* **Brief**
Please print each entry below exactly as it reads.

* **Data records**
════════════════════

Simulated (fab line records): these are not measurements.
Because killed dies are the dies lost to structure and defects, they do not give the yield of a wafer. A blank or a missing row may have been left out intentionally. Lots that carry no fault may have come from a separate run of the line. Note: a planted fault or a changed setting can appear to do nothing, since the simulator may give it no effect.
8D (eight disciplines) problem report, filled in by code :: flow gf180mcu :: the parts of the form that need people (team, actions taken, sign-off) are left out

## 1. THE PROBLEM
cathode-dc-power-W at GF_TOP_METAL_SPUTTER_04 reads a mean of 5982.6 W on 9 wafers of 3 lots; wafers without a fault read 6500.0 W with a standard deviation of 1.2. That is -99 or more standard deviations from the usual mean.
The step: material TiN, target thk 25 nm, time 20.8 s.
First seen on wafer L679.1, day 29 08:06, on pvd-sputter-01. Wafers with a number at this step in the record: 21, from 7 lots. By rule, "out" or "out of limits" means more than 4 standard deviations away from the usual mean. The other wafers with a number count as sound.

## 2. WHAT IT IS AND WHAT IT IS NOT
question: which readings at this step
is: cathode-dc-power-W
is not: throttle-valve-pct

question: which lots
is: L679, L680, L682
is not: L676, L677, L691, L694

════════════════════

* **Result**
Simulated (fab line records): these are not measurements.
Because killed dies are the dies lost to structure and defects, they do not give the yield of a wafer. A blank or a missing row may have been left out intentionally. Lots that carry no fault may have come from a separate run of the line. Note: a planted fault or a changed setting can appear to do nothing, since the simulator may give it no effect.
8D (eight disciplines) problem report, filled in by code :: flow gf180mcu :: the parts of the form that need people (team, actions taken, sign-off) are left out

## 1. THE PROBLEM
cathode-dc-power-W at GF_TOP_METAL_SPUTTER_04 reads a mean of 5982.6 W on 9 wafers of 3 lots; wafers without a fault read 6500.0 W with a standard deviation of 1.2. That is -99 or more standard deviations from the usual mean.
The step: material TiN, target thk 25 nm, time 20.8 s.
First seen on wafer L679.1, day 29 08:06, on pvd-sputter-01. Wafers with a number at this step in the record: 21, from 7 lots. By rule, "out" or "out of limits" means more than 4 standard deviations away from the usual mean. The other wafers with a number count as sound.

## 2. WHAT IT IS AND WHAT IT IS NOT
question: which readings at this step
is: cathode-dc-power-W
is not: throttle-valve-pct

question: which lots
is: L679, L680, L682
is not: L676, L677, L691, L694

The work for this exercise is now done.